-- Given entries follows --

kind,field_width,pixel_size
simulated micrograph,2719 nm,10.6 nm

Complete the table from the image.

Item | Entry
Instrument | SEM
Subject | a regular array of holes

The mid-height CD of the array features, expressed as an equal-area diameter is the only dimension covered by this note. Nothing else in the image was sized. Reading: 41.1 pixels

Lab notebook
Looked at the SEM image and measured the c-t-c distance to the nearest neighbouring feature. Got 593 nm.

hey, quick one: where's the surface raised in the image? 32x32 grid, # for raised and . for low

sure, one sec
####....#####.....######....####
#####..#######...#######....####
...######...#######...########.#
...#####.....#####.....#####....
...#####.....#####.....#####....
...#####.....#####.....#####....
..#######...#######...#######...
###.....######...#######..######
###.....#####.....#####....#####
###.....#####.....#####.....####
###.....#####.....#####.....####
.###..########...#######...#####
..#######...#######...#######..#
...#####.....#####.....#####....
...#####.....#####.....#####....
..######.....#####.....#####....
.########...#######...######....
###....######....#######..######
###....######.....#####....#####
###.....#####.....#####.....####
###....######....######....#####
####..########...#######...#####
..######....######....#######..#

-- Given entries concluded --

# Brief
The response must reproduce the whole listing exactly.

# Written solution
kind,field_width,pixel_size
simulated micrograph,2719 nm,10.6 nm

Complete the table from the image.

Item | Entry
Instrument | SEM
Subject | a regular array of holes

The mid-height CD of the array features, expressed as an equal-area diameter is the only dimension covered by this note. Nothing else in the image was sized. Reading: 41.1 pixels

Lab notebook
Looked at the SEM image and measured the c-t-c distance to the nearest neighbouring feature. Got 593 nm.

hey, quick one: where's the surface raised in the image? 32x32 grid, # for raised and . for low

sure, one sec
####....#####.....######....####
#####..#######...#######....####
...######...#######...########.#
...#####.....#####.....#####....
...#####.....#####.....#####....
...#####.....#####.....#####....
..#######...#######...#######...
###.....######...#######..######
###.....#####.....#####....#####
###.....#####.....#####.....####
###.....#####.....#####.....####
.###..########...#######...#####
..#######...#######...#######..#
...#####.....#####.....#####....
...#####.....#####.....#####....
..######.....#####.....#####....
.########...#######...######....
###....######....#######..######
###....######.....#####....#####
###.....#####.....#####.....####
###....######....######....#####
####..########...#######...#####
..######....######....#######..#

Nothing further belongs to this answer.